- _Material supplied_:
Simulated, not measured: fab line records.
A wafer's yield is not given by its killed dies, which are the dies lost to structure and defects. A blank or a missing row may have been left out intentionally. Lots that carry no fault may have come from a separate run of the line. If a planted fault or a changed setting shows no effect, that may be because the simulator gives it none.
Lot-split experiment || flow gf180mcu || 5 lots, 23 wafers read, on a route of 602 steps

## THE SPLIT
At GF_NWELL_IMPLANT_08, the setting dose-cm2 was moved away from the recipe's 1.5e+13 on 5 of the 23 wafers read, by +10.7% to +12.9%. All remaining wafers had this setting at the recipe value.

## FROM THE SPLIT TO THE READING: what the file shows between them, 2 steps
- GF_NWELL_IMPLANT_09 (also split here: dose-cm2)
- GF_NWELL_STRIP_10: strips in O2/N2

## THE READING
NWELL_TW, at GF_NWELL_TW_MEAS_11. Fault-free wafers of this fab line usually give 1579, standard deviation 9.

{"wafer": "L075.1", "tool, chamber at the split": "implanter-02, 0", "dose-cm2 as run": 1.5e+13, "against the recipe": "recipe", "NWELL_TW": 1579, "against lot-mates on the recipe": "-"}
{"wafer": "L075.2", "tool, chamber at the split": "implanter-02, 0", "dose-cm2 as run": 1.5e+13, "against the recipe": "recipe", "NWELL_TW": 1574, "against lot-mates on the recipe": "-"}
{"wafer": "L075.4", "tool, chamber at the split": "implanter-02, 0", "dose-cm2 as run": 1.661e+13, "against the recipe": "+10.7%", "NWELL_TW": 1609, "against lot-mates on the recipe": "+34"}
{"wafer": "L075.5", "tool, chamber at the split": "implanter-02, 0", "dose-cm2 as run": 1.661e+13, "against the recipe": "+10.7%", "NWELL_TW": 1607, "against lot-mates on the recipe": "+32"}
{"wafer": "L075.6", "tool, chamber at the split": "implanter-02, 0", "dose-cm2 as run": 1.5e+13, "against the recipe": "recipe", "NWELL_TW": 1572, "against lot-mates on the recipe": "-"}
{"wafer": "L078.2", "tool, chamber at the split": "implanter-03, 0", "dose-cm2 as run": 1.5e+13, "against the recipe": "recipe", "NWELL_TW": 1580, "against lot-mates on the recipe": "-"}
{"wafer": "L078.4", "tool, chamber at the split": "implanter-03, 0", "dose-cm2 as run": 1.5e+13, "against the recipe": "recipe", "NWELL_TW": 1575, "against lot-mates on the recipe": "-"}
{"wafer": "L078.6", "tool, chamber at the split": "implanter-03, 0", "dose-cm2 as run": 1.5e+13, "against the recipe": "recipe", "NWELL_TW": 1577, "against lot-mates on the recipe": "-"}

- _Requirement_: Exactly those lines that run from the start of the listing to the line containing "NWELL_TW, at GF_NWELL_TW_MEAS_11." should be output, and no others.

- _Answer space_:
Simulated, not measured: fab line records.
A wafer's yield is not given by its killed dies, which are the dies lost to structure and defects. A blank or a missing row may have been left out intentionally. Lots that carry no fault may have come from a separate run of the line. If a planted fault or a changed setting shows no effect, that may be because the simulator gives it none.
Lot-split experiment || flow gf180mcu || 5 lots, 23 wafers read, on a route of 602 steps

## THE SPLIT
At GF_NWELL_IMPLANT_08, the setting dose-cm2 was moved away from the recipe's 1.5e+13 on 5 of the 23 wafers read, by +10.7% to +12.9%. All remaining wafers had this setting at the recipe value.

## FROM THE SPLIT TO THE READING: what the file shows between them, 2 steps
- GF_NWELL_IMPLANT_09 (also split here: dose-cm2)
- GF_NWELL_STRIP_10: strips in O2/N2

## THE READING
NWELL_TW, at GF_NWELL_TW_MEAS_11. Fault-free wafers of this fab line usually give 1579, standard deviation 9.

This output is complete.